> REQUIRED ACTION
Every line from the one containing "S4: pressure of" to the one containing "run 3 hour=13.9" in the records below, both included, must be set down exactly, and no other line.

────────

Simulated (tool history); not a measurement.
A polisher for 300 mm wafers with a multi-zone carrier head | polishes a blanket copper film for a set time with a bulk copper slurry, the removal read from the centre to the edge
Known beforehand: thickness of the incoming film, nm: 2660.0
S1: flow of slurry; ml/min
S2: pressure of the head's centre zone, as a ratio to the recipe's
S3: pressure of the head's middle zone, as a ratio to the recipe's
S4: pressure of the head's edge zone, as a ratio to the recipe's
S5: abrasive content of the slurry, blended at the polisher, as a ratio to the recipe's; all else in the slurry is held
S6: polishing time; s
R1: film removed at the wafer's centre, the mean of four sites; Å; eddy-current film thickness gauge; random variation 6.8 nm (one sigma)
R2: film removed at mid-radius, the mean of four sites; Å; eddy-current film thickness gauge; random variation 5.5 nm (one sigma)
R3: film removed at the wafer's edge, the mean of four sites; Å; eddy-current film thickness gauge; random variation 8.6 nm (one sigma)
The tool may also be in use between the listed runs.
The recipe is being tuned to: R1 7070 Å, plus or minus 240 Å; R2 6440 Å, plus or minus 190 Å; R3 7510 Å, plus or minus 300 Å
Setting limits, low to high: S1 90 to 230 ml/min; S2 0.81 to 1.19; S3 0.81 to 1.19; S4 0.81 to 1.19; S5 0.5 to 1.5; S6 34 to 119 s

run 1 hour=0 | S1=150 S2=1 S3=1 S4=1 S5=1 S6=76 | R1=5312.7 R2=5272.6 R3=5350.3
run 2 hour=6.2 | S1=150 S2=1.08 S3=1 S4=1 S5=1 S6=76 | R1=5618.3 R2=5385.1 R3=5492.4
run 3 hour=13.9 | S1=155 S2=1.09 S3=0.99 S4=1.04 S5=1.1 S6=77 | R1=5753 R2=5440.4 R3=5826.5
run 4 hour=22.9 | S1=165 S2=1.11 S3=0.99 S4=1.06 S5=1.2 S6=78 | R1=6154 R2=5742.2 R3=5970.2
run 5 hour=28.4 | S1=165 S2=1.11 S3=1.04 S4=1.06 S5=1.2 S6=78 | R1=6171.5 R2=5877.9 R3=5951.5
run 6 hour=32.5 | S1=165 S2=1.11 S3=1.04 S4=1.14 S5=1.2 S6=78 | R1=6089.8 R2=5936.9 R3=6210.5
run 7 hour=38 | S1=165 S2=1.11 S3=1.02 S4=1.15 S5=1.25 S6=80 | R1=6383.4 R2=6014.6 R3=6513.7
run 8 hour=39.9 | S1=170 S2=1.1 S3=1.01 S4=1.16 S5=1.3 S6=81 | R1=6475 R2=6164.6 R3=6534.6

────────

> YOUR RESPONSE
S4: pressure of the head's edge zone, as a ratio to the recipe's
S5: abrasive content of the slurry, blended at the polisher, as a ratio to the recipe's; all else in the slurry is held
S6: polishing time; s
R1: film removed at the wafer's centre, the mean of four sites; Å; eddy-current film thickness gauge; random variation 6.8 nm (one sigma)
R2: film removed at mid-radius, the mean of four sites; Å; eddy-current film thickness gauge; random variation 5.5 nm (one sigma)
R3: film removed at the wafer's edge, the mean of four sites; Å; eddy-current film thickness gauge; random variation 8.6 nm (one sigma)
The tool may also be in use between the listed runs.
The recipe is being tuned to: R1 7070 Å, plus or minus 240 Å; R2 6440 Å, plus or minus 190 Å; R3 7510 Å, plus or minus 300 Å
Setting limits, low to high: S1 90 to 230 ml/min; S2 0.81 to 1.19; S3 0.81 to 1.19; S4 0.81 to 1.19; S5 0.5 to 1.5; S6 34 to 119 s

run 1 hour=0 | S1=150 S2=1 S3=1 S4=1 S5=1 S6=76 | R1=5312.7 R2=5272.6 R3=5350.3
run 2 hour=6.2 | S1=150 S2=1.08 S3=1 S4=1 S5=1 S6=76 | R1=5618.3 R2=5385.1 R3=5492.4
run 3 hour=13.9 | S1=155 S2=1.09 S3=0.99 S4=1.04 S5=1.1 S6=77 | R1=5753 R2=5440.4 R3=5826.5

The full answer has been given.